WORK TASK - Write the data out again, matching every line exactly.

RECORDS PROVIDED -
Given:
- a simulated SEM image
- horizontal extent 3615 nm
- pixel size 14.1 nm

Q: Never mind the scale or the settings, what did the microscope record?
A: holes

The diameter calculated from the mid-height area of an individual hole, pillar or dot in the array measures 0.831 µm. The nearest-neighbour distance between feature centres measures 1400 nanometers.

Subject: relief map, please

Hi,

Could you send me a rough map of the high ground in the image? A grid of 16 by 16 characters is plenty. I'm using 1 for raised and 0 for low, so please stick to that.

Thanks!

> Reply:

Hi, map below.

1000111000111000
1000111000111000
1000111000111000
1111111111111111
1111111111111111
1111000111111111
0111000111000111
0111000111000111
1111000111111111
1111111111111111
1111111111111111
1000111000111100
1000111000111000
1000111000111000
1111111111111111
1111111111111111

EXPECTED ANSWER -
Given:
- a simulated SEM image
- horizontal extent 3615 nm
- pixel size 14.1 nm

Q: Never mind the scale or the settings, what did the microscope record?
A: holes

The diameter calculated from the mid-height area of an individual hole, pillar or dot in the array measures 0.831 µm. The nearest-neighbour distance between feature centres measures 1400 nanometers.

Subject: relief map, please

Hi,

Could you send me a rough map of the high ground in the image? A grid of 16 by 16 characters is plenty. I'm using 1 for raised and 0 for low, so please stick to that.

Thanks!

> Reply:

Hi, map below.

1000111000111000
1000111000111000
1000111000111000
1111111111111111
1111111111111111
1111000111111111
0111000111000111
0111000111000111
1111000111111111
1111111111111111
1111111111111111
1000111000111100
1000111000111000
1000111000111000
1111111111111111
1111111111111111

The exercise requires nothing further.